• DATA RECORDS
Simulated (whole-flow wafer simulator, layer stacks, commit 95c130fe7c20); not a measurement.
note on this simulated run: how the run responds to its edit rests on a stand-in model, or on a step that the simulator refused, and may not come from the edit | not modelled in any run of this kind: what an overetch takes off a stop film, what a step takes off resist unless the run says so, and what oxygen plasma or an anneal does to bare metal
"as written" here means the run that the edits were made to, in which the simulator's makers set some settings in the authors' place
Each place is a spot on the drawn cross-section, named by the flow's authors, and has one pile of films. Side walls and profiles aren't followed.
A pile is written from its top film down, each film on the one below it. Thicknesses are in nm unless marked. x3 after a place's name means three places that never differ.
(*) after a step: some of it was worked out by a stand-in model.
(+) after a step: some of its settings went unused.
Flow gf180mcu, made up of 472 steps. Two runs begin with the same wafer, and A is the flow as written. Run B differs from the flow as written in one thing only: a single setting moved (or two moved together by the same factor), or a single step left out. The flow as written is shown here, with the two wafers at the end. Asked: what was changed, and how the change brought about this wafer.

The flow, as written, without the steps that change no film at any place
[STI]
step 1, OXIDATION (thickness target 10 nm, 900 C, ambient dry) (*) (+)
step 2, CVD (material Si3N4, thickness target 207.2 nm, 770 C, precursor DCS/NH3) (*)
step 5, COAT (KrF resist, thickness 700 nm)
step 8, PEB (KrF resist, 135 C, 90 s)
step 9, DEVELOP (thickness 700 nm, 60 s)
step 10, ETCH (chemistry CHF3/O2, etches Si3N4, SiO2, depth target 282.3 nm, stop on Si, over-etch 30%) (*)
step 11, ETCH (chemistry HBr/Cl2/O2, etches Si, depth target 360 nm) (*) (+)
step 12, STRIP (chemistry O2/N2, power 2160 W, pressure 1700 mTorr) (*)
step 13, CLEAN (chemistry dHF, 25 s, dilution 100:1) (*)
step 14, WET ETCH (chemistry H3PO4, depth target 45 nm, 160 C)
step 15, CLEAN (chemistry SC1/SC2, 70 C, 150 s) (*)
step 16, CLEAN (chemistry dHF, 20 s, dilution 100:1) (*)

• REQUIRED ACTION
Everything from the first line of the records above to the line containing "note on this", inclusive, should be repeated exactly; leave out the rest.

• TASK ANSWER
Simulated (whole-flow wafer simulator, layer stacks, commit 95c130fe7c20); not a measurement.
note on this simulated run: how the run responds to its edit rests on a stand-in model, or on a step that the simulator refused, and may not come from the edit | not modelled in any run of this kind: what an overetch takes off a stop film, what a step takes off resist unless the run says so, and what oxygen plasma or an anneal does to bare metal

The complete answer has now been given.